• [Task item] Your task is to transcribe, without alteration, the lines from the top of the material below through the line bearing "Fleet of like", inclusive.

• [Supplied information]
= Beginning of Section =

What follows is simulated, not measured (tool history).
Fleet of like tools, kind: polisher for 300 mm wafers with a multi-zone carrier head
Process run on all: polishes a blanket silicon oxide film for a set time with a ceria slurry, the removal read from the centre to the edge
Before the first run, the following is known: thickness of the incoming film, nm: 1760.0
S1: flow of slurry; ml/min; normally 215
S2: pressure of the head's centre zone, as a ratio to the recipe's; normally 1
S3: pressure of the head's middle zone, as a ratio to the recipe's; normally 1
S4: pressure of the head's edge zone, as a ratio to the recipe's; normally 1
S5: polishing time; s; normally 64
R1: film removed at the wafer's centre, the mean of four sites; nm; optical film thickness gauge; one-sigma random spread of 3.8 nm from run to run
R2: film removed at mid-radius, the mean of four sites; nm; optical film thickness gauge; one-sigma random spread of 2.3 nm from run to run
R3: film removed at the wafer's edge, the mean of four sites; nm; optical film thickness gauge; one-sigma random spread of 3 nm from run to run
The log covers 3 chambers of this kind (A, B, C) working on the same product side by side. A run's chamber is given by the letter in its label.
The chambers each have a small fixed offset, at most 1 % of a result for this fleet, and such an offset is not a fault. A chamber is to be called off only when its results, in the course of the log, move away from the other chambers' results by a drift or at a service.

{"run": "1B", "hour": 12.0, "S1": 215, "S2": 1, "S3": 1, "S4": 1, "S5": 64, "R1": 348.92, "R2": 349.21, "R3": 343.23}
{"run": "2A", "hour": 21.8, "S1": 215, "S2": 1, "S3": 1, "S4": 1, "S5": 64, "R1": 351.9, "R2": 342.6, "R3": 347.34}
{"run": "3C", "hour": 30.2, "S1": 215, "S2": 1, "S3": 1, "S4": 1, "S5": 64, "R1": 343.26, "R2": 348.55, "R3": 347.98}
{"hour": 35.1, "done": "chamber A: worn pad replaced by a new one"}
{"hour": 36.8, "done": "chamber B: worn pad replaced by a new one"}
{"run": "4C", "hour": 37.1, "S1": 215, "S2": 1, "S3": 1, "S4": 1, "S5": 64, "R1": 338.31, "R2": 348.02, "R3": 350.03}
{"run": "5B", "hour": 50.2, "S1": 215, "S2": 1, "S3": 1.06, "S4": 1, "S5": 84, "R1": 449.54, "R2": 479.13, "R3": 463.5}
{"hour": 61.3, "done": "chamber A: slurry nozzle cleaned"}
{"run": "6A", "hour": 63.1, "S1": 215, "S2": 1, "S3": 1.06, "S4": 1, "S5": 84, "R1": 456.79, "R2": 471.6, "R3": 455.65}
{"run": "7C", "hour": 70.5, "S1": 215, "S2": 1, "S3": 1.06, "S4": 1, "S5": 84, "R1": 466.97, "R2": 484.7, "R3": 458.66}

= End of Section =

• [Exercise result]
What follows is simulated, not measured (tool history).
Fleet of like tools, kind: polisher for 300 mm wafers with a multi-zone carrier head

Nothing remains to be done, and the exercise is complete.